▽
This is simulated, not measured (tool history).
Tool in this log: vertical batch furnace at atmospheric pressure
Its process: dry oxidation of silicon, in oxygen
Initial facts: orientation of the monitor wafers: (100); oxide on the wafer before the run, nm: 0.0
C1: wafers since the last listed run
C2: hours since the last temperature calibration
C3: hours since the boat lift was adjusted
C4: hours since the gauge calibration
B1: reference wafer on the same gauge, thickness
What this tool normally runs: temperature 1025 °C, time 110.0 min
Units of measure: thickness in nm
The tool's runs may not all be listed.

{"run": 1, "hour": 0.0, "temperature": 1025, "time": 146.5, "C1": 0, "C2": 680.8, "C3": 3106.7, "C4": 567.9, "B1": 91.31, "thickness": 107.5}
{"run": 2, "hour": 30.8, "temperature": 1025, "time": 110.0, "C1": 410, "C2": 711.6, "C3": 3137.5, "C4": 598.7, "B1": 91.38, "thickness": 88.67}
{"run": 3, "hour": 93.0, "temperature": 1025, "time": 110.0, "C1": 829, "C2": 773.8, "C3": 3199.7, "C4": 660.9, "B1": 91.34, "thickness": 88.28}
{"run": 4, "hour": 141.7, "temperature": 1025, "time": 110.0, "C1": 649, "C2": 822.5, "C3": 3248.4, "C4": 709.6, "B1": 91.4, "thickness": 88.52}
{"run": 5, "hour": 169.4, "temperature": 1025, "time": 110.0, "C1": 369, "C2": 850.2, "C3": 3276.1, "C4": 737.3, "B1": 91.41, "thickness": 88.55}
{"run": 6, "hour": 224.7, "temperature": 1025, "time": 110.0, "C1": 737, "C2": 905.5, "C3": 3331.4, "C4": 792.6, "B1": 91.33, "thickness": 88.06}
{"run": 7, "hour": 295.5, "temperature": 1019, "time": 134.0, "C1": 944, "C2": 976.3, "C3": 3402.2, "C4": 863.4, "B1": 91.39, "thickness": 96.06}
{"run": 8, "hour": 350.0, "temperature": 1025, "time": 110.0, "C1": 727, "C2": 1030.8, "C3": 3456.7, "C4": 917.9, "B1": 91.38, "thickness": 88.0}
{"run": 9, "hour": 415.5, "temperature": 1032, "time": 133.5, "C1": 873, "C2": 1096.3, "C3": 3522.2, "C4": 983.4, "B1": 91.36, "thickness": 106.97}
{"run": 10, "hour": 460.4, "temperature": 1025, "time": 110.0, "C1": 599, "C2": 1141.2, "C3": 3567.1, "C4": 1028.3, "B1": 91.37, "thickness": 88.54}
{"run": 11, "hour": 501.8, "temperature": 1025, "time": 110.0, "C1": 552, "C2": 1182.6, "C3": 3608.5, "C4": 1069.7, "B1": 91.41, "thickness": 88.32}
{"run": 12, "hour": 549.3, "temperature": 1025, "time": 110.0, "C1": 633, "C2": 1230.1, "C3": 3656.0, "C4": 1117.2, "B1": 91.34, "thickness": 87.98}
△

WORK ORDER:
Quote the listing above from its first line to the line with "What this tool", inclusive, and add nothing.

EXERCISE RESPONSE:
This is simulated, not measured (tool history).
Tool in this log: vertical batch furnace at atmospheric pressure
Its process: dry oxidation of silicon, in oxygen
Initial facts: orientation of the monitor wafers: (100); oxide on the wafer before the run, nm: 0.0
C1: wafers since the last listed run
C2: hours since the last temperature calibration
C3: hours since the boat lift was adjusted
C4: hours since the gauge calibration
B1: reference wafer on the same gauge, thickness
What this tool normally runs: temperature 1025 °C, time 110.0 min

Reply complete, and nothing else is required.